=======

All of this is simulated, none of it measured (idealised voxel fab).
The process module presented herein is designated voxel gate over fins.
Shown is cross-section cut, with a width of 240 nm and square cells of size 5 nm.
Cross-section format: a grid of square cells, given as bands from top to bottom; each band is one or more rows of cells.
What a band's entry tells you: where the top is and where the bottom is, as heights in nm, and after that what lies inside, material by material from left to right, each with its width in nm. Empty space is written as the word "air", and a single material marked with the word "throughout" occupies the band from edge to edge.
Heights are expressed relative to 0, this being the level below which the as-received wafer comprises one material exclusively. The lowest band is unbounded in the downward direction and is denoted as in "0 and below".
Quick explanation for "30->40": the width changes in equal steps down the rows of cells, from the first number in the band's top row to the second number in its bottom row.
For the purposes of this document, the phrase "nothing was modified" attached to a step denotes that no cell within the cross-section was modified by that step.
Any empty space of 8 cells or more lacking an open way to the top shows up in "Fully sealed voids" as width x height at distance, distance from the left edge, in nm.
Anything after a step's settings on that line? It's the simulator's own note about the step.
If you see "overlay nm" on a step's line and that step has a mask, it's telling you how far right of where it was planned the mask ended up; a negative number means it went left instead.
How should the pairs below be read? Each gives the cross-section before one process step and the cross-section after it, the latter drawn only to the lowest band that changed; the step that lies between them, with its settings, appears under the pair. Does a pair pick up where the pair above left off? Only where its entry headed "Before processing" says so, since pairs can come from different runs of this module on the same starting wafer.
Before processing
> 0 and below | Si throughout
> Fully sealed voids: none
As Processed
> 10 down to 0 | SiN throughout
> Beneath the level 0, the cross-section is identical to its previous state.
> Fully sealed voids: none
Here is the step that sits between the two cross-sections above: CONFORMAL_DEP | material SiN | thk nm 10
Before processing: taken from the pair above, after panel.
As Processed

=======

> _Task item_: Please restate the records word for word. Go from the first line to the line with "Cross-section format: a" and include both.

> _Answer space_:
All of this is simulated, none of it measured (idealised voxel fab).
The process module presented herein is designated voxel gate over fins.
Shown is cross-section cut, with a width of 240 nm and square cells of size 5 nm.
Cross-section format: a grid of square cells, given as bands from top to bottom; each band is one or more rows of cells.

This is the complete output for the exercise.